• • • • • • •
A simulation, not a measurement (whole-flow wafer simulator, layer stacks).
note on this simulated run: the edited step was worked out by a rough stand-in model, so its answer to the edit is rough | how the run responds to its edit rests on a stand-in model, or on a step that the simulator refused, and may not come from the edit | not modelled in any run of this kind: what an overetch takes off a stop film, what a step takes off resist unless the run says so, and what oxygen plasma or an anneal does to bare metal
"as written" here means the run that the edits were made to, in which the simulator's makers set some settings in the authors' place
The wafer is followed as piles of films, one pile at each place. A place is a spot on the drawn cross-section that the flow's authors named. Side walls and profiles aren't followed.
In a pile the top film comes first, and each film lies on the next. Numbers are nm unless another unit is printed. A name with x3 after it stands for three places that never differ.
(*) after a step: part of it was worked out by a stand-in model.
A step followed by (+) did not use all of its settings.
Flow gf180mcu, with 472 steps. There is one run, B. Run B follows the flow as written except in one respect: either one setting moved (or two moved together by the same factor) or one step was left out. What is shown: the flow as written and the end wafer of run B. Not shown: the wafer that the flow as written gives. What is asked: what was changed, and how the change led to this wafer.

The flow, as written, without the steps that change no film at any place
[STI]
• • • • • • •

◆ WORK TASK ◆
Everything in the data above must be restated verbatim.

◆ ANSWER AREA ◆
A simulation, not a measurement (whole-flow wafer simulator, layer stacks).
note on this simulated run: the edited step was worked out by a rough stand-in model, so its answer to the edit is rough | how the run responds to its edit rests on a stand-in model, or on a step that the simulator refused, and may not come from the edit | not modelled in any run of this kind: what an overetch takes off a stop film, what a step takes off resist unless the run says so, and what oxygen plasma or an anneal does to bare metal
"as written" here means the run that the edits were made to, in which the simulator's makers set some settings in the authors' place
The wafer is followed as piles of films, one pile at each place. A place is a spot on the drawn cross-section that the flow's authors named. Side walls and profiles aren't followed.
In a pile the top film comes first, and each film lies on the next. Numbers are nm unless another unit is printed. A name with x3 after it stands for three places that never differ.
(*) after a step: part of it was worked out by a stand-in model.
A step followed by (+) did not use all of its settings.
Flow gf180mcu, with 472 steps. There is one run, B. Run B follows the flow as written except in one respect: either one setting moved (or two moved together by the same factor) or one step was left out. What is shown: the flow as written and the end wafer of run B. Not shown: the wafer that the flow as written gives. What is asked: what was changed, and how the change led to this wafer.

The flow, as written, without the steps that change no film at any place
[STI]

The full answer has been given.